>>>>

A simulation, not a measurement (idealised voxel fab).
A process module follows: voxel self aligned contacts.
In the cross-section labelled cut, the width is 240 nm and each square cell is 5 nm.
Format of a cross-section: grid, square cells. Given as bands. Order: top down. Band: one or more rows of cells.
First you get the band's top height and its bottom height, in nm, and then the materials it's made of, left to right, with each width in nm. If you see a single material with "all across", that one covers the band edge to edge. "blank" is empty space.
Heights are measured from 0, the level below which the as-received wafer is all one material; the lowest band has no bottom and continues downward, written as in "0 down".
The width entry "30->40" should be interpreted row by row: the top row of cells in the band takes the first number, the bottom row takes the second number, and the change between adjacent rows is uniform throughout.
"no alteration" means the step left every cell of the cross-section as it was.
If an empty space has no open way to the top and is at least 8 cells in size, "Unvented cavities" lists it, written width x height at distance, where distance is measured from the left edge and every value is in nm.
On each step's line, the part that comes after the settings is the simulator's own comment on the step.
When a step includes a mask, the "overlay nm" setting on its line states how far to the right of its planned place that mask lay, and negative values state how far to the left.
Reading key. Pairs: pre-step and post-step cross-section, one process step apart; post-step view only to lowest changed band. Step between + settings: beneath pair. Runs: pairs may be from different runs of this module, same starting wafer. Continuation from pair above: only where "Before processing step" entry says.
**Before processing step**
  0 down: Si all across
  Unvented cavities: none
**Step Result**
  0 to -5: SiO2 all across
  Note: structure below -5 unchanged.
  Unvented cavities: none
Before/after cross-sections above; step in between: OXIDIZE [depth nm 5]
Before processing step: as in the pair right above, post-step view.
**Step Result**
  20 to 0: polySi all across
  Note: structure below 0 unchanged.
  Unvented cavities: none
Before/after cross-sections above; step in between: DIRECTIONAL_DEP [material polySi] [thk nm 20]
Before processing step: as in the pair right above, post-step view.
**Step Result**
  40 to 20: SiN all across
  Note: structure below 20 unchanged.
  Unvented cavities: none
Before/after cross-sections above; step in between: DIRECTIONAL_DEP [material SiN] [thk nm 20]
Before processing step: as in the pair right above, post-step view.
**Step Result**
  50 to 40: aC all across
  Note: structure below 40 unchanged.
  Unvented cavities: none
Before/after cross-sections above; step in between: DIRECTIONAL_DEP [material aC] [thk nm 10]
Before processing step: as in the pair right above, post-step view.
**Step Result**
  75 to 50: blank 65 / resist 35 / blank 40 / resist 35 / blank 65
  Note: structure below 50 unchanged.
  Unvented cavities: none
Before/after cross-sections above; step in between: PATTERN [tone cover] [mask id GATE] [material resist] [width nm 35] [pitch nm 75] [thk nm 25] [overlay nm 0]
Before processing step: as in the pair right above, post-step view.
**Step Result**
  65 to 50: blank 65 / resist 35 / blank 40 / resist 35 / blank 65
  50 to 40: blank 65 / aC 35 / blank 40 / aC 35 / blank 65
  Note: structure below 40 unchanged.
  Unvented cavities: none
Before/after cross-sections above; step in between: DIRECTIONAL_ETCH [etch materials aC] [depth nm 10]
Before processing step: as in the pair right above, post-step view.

<<<<

• _Work request_:
Look above for the line holding "Before/after cross-sections above; step in between: PATTERN", then set down exactly that line and every line after it up to and including the line holding "[depth nm 10]", with nothing else.

• _Solution_:
Before/after cross-sections above; step in between: PATTERN [tone cover] [mask id GATE] [material resist] [width nm 35] [pitch nm 75] [thk nm 25] [overlay nm 0]
Before processing step: as in the pair right above, post-step view.
**Step Result**
  65 to 50: blank 65 / resist 35 / blank 40 / resist 35 / blank 65
  50 to 40: blank 65 / aC 35 / blank 40 / aC 35 / blank 65
  Note: structure below 40 unchanged.
  Unvented cavities: none
Before/after cross-sections above; step in between: DIRECTIONAL_ETCH [etch materials aC] [depth nm 10]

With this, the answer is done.